In the entries below, find the line with "startH: start of" and the line with "route shown NAME@n: a". Print those two and everything between them exactly, and nothing else.

————

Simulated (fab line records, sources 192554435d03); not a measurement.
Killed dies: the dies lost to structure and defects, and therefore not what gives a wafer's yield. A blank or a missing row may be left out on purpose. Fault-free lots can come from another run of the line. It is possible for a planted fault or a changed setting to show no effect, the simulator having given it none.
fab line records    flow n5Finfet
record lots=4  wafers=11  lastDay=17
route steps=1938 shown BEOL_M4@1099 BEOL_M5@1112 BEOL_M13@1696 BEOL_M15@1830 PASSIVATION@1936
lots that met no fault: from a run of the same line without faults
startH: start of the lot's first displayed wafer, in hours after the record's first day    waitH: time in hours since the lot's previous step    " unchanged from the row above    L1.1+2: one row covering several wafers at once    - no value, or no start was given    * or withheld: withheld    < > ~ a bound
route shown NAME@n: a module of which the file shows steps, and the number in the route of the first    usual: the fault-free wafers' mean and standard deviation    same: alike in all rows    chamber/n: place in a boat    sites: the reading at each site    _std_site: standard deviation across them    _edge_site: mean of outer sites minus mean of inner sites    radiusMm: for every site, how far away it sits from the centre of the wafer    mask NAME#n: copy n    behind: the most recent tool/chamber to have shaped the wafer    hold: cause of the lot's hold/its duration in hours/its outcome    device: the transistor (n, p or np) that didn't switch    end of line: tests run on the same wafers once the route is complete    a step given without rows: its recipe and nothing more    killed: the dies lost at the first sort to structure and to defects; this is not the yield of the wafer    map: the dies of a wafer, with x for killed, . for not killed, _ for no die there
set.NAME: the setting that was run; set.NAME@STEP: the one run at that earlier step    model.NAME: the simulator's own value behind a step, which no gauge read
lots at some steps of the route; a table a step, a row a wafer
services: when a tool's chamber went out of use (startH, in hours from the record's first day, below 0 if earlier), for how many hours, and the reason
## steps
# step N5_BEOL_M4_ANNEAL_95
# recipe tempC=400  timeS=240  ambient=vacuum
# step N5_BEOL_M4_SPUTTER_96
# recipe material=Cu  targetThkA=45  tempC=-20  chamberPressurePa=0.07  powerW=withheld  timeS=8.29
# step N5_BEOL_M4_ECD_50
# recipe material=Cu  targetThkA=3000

————

— RESPONSE —
startH: start of the lot's first displayed wafer, in hours after the record's first day    waitH: time in hours since the lot's previous step    " unchanged from the row above    L1.1+2: one row covering several wafers at once    - no value, or no start was given    * or withheld: withheld    < > ~ a bound
route shown NAME@n: a module of which the file shows steps, and the number in the route of the first    usual: the fault-free wafers' mean and standard deviation    same: alike in all rows    chamber/n: place in a boat    sites: the reading at each site    _std_site: standard deviation across them    _edge_site: mean of outer sites minus mean of inner sites    radiusMm: for every site, how far away it sits from the centre of the wafer    mask NAME#n: copy n    behind: the most recent tool/chamber to have shaped the wafer    hold: cause of the lot's hold/its duration in hours/its outcome    device: the transistor (n, p or np) that didn't switch    end of line: tests run on the same wafers once the route is complete    a step given without rows: its recipe and nothing more    killed: the dies lost at the first sort to structure and to defects; this is not the yield of the wafer    map: the dies of a wafer, with x for killed, . for not killed, _ for no die there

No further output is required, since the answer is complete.